Source data
- Opening Delimiter -

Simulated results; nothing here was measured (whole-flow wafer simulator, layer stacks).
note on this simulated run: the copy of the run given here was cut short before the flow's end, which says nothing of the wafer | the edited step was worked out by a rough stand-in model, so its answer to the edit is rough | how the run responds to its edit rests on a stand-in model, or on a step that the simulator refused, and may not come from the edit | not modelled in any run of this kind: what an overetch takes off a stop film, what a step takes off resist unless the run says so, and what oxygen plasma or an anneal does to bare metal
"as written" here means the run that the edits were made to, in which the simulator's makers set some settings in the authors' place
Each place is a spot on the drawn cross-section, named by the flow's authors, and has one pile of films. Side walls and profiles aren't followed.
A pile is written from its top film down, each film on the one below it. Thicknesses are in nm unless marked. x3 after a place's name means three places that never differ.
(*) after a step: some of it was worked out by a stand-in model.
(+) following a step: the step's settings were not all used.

- Closing Delimiter -

Retype only the lines above between the line with "note on this" and the line with "Each place is", counting those two lines as well, and keep every character as it is.

note on this simulated run: the copy of the run given here was cut short before the flow's end, which says nothing of the wafer | the edited step was worked out by a rough stand-in model, so its answer to the edit is rough | how the run responds to its edit rests on a stand-in model, or on a step that the simulator refused, and may not come from the edit | not modelled in any run of this kind: what an overetch takes off a stop film, what a step takes off resist unless the run says so, and what oxygen plasma or an anneal does to bare metal
"as written" here means the run that the edits were made to, in which the simulator's makers set some settings in the authors' place
Each place is a spot on the drawn cross-section, named by the flow's authors, and has one pile of films. Side walls and profiles aren't followed.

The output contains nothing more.